(Extracted material begins)

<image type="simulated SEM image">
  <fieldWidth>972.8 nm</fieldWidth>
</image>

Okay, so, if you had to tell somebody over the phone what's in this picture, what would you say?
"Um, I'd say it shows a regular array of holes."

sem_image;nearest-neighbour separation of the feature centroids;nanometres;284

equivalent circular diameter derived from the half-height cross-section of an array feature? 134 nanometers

(Extracted material ends)

● Work instruction:
Quote every line from the beginning of the entries up to and including the line that contains "sem_image;nearest-neighbour separation of".

● Response area:
<image type="simulated SEM image">
  <fieldWidth>972.8 nm</fieldWidth>
</image>

Okay, so, if you had to tell somebody over the phone what's in this picture, what would you say?
"Um, I'd say it shows a regular array of holes."

sem_image;nearest-neighbour separation of the feature centroids;nanometres;284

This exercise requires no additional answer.